## Task item
Retype all of the data. Every line must match exactly.

**********

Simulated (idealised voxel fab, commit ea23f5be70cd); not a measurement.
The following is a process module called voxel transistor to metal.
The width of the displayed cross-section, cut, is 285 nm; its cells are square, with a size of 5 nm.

**********

## Your response
Simulated (idealised voxel fab, commit ea23f5be70cd); not a measurement.
The following is a process module called voxel transistor to metal.
The width of the displayed cross-section, cut, is 285 nm; its cells are square, with a size of 5 nm.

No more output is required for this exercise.